☆ ☆ ☆ ☆ ☆
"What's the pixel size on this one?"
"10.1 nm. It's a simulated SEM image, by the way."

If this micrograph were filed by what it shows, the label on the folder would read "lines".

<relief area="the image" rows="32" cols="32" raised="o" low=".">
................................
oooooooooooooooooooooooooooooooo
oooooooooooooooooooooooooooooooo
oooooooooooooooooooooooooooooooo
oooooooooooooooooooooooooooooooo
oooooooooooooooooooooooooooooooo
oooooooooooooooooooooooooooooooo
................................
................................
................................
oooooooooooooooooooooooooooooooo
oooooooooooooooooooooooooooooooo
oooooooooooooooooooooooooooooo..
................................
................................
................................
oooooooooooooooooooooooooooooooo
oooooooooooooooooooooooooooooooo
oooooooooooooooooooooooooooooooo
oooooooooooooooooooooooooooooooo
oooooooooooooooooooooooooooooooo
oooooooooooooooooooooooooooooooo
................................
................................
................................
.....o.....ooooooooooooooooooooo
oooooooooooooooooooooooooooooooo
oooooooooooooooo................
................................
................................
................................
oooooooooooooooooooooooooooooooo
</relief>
☆ ☆ ☆ ☆ ☆

[WORK INSTRUCTION] Without altering a single character, write out every record above.

[WORKED SOLUTION]
"What's the pixel size on this one?"
"10.1 nm. It's a simulated SEM image, by the way."

If this micrograph were filed by what it shows, the label on the folder would read "lines".

<relief area="the image" rows="32" cols="32" raised="o" low=".">
................................
oooooooooooooooooooooooooooooooo
oooooooooooooooooooooooooooooooo
oooooooooooooooooooooooooooooooo
oooooooooooooooooooooooooooooooo
oooooooooooooooooooooooooooooooo
oooooooooooooooooooooooooooooooo
................................
................................
................................
oooooooooooooooooooooooooooooooo
oooooooooooooooooooooooooooooooo
oooooooooooooooooooooooooooooo..
................................
................................
................................
oooooooooooooooooooooooooooooooo
oooooooooooooooooooooooooooooooo
oooooooooooooooooooooooooooooooo
oooooooooooooooooooooooooooooooo
oooooooooooooooooooooooooooooooo
oooooooooooooooooooooooooooooooo
................................
................................
................................
.....o.....ooooooooooooooooooooo
oooooooooooooooooooooooooooooooo
oooooooooooooooo................
................................
................................
................................
oooooooooooooooooooooooooooooooo
</relief>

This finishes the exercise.